### Provided records
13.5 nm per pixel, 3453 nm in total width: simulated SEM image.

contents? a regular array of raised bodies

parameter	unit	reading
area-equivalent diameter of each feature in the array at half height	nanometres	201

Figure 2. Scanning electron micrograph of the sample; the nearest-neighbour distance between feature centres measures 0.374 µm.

### Work task
Your answer must consist only of the lines from the start of the records above through the line with "area-equivalent diameter of", each retyped exactly.

### Answer section
13.5 nm per pixel, 3453 nm in total width: simulated SEM image.

contents? a regular array of raised bodies

parameter	unit	reading
area-equivalent diameter of each feature in the array at half height	nanometres	201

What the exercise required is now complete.